Required action » In the listing below, a line holding "23 op DIRECTIONAL_ETCH" and a line holding "first wafer at the end, as planned" mark the range. Retype both exactly, with all lines between them.

Data records »
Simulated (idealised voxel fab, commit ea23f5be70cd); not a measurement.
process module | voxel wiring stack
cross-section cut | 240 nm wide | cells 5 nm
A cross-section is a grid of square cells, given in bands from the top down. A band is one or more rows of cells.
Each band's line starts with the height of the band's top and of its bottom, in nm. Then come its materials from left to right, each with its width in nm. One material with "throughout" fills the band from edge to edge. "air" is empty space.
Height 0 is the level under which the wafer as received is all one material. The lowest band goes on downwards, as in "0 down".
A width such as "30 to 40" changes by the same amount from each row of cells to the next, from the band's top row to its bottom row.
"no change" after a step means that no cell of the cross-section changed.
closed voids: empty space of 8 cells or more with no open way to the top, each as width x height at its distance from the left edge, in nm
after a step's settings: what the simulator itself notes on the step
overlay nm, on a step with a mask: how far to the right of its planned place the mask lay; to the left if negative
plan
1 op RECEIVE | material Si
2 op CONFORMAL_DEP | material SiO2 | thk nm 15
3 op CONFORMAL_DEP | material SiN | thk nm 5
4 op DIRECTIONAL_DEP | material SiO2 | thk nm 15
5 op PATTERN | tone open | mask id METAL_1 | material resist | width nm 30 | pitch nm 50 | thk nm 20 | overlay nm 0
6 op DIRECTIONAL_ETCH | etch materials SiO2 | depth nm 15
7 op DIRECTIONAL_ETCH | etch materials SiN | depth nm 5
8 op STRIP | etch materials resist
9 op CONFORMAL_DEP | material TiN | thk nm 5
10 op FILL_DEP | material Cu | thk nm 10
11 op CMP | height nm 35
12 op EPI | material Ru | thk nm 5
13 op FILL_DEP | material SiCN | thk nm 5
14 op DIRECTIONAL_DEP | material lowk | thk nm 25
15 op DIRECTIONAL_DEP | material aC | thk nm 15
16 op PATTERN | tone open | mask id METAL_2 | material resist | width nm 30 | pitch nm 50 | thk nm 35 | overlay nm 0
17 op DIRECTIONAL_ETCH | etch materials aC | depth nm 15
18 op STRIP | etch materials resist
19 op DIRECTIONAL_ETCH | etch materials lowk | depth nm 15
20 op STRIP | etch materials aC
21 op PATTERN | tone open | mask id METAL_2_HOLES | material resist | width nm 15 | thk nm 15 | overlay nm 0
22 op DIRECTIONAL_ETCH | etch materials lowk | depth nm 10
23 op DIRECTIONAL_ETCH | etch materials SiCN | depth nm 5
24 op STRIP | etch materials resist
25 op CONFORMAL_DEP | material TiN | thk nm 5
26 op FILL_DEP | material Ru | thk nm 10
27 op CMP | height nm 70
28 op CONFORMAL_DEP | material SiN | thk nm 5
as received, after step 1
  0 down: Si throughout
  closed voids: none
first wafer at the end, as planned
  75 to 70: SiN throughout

Exercise answer »
23 op DIRECTIONAL_ETCH | etch materials SiCN | depth nm 5
24 op STRIP | etch materials resist
25 op CONFORMAL_DEP | material TiN | thk nm 5
26 op FILL_DEP | material Ru | thk nm 10
27 op CMP | height nm 70
28 op CONFORMAL_DEP | material SiN | thk nm 5
as received, after step 1
  0 down: Si throughout
  closed voids: none
first wafer at the end, as planned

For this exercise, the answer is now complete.